→ Data supplied
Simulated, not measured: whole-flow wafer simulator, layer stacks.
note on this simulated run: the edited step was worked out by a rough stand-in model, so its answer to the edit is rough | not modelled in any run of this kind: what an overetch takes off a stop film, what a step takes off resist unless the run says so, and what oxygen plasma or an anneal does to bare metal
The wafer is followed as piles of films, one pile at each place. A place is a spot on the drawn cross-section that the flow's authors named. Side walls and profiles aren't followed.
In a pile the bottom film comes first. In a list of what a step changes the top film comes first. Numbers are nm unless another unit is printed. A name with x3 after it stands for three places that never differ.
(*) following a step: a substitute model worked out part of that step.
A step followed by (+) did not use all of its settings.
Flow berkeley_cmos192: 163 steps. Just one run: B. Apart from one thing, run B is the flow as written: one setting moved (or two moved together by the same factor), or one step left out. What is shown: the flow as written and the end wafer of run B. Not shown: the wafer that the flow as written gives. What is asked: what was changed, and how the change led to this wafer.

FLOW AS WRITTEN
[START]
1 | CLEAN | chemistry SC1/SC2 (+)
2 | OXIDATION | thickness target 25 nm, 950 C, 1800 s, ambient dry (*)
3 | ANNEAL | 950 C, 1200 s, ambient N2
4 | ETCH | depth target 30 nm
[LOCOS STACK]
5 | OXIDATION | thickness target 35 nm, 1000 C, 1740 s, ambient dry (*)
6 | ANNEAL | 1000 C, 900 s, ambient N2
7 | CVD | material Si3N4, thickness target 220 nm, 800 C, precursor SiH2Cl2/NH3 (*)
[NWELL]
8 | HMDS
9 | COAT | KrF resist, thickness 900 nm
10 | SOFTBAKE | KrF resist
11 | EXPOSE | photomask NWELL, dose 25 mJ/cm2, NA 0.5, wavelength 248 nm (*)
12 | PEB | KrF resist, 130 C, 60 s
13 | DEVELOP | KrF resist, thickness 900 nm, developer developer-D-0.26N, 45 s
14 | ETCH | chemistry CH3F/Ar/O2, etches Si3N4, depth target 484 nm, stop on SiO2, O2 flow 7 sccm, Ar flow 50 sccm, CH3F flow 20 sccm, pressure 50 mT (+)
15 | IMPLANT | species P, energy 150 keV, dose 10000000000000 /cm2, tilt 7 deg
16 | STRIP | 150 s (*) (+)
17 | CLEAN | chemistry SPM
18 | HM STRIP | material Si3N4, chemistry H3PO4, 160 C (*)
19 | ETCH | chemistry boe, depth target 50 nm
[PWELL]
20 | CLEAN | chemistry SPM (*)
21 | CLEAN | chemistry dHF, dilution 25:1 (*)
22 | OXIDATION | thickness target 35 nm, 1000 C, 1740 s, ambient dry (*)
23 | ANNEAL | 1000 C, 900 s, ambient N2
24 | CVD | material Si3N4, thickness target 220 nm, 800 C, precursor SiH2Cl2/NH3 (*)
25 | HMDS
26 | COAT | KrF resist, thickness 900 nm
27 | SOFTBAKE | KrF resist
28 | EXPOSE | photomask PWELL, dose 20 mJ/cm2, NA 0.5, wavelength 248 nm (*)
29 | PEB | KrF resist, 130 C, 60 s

→ Activity
Where the line holding "27 | SOFTBAKE | KrF resist" appears in the listing above, start reproducing exactly, and end with the line holding "28 | EXPOSE".

→ Task answer
27 | SOFTBAKE | KrF resist
28 | EXPOSE | photomask PWELL, dose 20 mJ/cm2, NA 0.5, wavelength 248 nm (*)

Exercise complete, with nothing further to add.